§ **ACTION ITEM**
Below are some records. Return exactly the lines from the one containing "depth_nm: mean etch" through the one containing "run 5E hour=17.1", both included, and only those.

§ **EXTRACTED DATA**
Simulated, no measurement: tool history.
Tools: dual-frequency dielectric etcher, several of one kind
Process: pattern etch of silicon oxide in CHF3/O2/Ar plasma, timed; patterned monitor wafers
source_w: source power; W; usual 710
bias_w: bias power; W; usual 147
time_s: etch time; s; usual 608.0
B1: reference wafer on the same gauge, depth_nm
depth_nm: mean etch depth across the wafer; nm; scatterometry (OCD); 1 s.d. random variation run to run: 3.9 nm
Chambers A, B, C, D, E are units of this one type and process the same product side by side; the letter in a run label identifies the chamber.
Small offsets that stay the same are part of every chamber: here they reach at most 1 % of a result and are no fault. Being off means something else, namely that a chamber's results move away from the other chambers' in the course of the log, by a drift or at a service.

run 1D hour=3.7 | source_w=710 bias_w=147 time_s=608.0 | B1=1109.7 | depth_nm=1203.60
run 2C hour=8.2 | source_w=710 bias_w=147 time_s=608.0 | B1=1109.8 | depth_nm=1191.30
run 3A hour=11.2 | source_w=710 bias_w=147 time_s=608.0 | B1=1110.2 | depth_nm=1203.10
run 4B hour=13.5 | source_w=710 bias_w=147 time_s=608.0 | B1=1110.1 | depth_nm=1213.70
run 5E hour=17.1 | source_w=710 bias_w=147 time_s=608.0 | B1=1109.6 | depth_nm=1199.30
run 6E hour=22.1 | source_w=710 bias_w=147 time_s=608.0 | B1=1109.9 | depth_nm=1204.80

§ **REPLY**
depth_nm: mean etch depth across the wafer; nm; scatterometry (OCD); 1 s.d. random variation run to run: 3.9 nm
Chambers A, B, C, D, E are units of this one type and process the same product side by side; the letter in a run label identifies the chamber.
Small offsets that stay the same are part of every chamber: here they reach at most 1 % of a result and are no fault. Being off means something else, namely that a chamber's results move away from the other chambers' in the course of the log, by a drift or at a service.

run 1D hour=3.7 | source_w=710 bias_w=147 time_s=608.0 | B1=1109.7 | depth_nm=1203.60
run 2C hour=8.2 | source_w=710 bias_w=147 time_s=608.0 | B1=1109.8 | depth_nm=1191.30
run 3A hour=11.2 | source_w=710 bias_w=147 time_s=608.0 | B1=1110.2 | depth_nm=1203.10
run 4B hour=13.5 | source_w=710 bias_w=147 time_s=608.0 | B1=1110.1 | depth_nm=1213.70
run 5E hour=17.1 | source_w=710 bias_w=147 time_s=608.0 | B1=1109.6 | depth_nm=1199.30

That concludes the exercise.